Material provided:
***

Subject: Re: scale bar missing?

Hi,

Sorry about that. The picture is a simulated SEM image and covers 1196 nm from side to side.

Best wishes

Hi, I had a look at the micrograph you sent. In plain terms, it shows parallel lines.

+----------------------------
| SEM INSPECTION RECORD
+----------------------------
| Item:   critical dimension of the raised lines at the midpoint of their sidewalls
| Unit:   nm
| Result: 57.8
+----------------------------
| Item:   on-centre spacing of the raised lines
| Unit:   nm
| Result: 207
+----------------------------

***

Output, unchanged, the lines of the listing above from the first one through the one holding "SEM INSPECTION RECORD". Leave out every line after it.

Your solution:
Subject: Re: scale bar missing?

Hi,

Sorry about that. The picture is a simulated SEM image and covers 1196 nm from side to side.

Best wishes

Hi, I had a look at the micrograph you sent. In plain terms, it shows parallel lines.

+----------------------------
| SEM INSPECTION RECORD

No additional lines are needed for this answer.